### Given data
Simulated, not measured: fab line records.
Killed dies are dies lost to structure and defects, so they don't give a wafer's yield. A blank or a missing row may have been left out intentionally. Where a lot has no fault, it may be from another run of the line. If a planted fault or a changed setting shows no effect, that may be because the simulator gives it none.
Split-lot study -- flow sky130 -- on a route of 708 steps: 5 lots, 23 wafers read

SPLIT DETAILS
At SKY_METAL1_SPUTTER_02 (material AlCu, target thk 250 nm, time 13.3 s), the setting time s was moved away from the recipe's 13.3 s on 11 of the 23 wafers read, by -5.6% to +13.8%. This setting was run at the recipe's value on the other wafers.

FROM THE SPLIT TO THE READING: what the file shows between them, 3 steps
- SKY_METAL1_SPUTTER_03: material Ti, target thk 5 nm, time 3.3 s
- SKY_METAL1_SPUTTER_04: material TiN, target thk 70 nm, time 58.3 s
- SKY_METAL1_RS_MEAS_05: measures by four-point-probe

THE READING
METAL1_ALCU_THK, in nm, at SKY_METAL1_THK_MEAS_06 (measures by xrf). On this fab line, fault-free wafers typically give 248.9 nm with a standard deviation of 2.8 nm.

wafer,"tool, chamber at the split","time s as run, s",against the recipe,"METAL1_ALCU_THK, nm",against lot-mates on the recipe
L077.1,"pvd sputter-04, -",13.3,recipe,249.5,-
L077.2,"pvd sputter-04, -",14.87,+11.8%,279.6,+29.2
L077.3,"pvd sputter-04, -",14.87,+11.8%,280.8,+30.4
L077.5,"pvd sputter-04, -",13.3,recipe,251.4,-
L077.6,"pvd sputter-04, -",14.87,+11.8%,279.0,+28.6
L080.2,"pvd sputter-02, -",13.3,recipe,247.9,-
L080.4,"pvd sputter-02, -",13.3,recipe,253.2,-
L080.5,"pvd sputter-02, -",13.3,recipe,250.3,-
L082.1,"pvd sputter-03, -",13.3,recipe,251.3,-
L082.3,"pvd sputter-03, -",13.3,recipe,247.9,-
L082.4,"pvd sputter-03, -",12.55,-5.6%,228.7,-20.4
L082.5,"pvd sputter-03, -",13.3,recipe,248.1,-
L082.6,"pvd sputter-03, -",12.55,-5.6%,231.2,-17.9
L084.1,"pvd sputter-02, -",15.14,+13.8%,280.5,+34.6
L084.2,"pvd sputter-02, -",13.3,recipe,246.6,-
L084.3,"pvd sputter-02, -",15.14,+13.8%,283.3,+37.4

### Work instruction
Using the listing above, copy exactly the line that contains "Split-lot study -- flow", the line that contains "- SKY_METAL1_SPUTTER_04: material", and each line that falls between them.

### Answer area
Split-lot study -- flow sky130 -- on a route of 708 steps: 5 lots, 23 wafers read

SPLIT DETAILS
At SKY_METAL1_SPUTTER_02 (material AlCu, target thk 250 nm, time 13.3 s), the setting time s was moved away from the recipe's 13.3 s on 11 of the 23 wafers read, by -5.6% to +13.8%. This setting was run at the recipe's value on the other wafers.

FROM THE SPLIT TO THE READING: what the file shows between them, 3 steps
- SKY_METAL1_SPUTTER_03: material Ti, target thk 5 nm, time 3.3 s
- SKY_METAL1_SPUTTER_04: material TiN, target thk 70 nm, time 58.3 s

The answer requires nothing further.